Requirement:
Write out once more the lines running from the top of the entries below to the line with "Killed dies are", both ends included.

+---+

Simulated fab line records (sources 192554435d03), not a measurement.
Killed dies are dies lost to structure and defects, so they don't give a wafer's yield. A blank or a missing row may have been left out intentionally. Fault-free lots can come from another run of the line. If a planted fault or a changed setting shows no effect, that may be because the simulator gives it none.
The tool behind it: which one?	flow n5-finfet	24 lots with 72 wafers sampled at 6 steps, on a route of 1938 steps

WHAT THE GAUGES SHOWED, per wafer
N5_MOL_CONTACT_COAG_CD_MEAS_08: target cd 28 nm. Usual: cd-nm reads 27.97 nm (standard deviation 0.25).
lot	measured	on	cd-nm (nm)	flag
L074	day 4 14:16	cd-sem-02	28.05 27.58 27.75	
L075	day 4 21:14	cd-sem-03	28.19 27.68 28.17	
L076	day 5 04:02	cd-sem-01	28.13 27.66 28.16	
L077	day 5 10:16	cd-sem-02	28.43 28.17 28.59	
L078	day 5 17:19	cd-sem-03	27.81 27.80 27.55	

+---+

Solution:
Simulated fab line records (sources 192554435d03), not a measurement.
Killed dies are dies lost to structure and defects, so they don't give a wafer's yield. A blank or a missing row may have been left out intentionally. Fault-free lots can come from another run of the line. If a planted fault or a changed setting shows no effect, that may be because the simulator gives it none.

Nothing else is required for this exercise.